• • • • •

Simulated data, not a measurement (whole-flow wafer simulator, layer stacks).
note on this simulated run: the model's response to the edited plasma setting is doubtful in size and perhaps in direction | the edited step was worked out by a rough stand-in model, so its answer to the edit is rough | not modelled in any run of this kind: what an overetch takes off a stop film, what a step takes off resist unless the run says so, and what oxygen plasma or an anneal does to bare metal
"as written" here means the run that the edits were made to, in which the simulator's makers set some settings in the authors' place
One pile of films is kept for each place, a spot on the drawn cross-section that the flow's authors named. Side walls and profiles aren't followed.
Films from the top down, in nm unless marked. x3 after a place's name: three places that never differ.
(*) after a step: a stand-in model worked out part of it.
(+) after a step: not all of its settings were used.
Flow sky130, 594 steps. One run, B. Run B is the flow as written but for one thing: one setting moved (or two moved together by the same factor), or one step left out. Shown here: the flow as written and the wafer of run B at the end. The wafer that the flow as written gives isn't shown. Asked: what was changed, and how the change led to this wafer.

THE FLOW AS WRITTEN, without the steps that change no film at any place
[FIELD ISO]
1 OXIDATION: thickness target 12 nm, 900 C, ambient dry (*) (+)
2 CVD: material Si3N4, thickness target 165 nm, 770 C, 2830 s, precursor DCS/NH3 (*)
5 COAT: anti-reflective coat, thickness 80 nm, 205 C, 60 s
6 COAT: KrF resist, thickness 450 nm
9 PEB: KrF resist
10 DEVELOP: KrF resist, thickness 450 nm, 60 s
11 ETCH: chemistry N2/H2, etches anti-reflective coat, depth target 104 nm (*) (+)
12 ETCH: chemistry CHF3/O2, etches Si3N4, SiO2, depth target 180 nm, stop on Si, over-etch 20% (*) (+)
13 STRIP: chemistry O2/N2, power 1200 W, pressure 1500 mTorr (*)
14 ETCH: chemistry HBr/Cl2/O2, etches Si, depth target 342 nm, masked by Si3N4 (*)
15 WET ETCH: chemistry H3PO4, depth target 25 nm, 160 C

• • • • •

▶ **WORK REQUEST**: Quote the listing above, but only from the line that shows "9 PEB: KrF resist" through the line that shows "14 ETCH: chemistry".

▶ **WRITTEN REPLY**:
9 PEB: KrF resist
10 DEVELOP: KrF resist, thickness 450 nm, 60 s
11 ETCH: chemistry N2/H2, etches anti-reflective coat, depth target 104 nm (*) (+)
12 ETCH: chemistry CHF3/O2, etches Si3N4, SiO2, depth target 180 nm, stop on Si, over-etch 20% (*) (+)
13 STRIP: chemistry O2/N2, power 1200 W, pressure 1500 mTorr (*)
14 ETCH: chemistry HBr/Cl2/O2, etches Si, depth target 342 nm, masked by Si3N4 (*)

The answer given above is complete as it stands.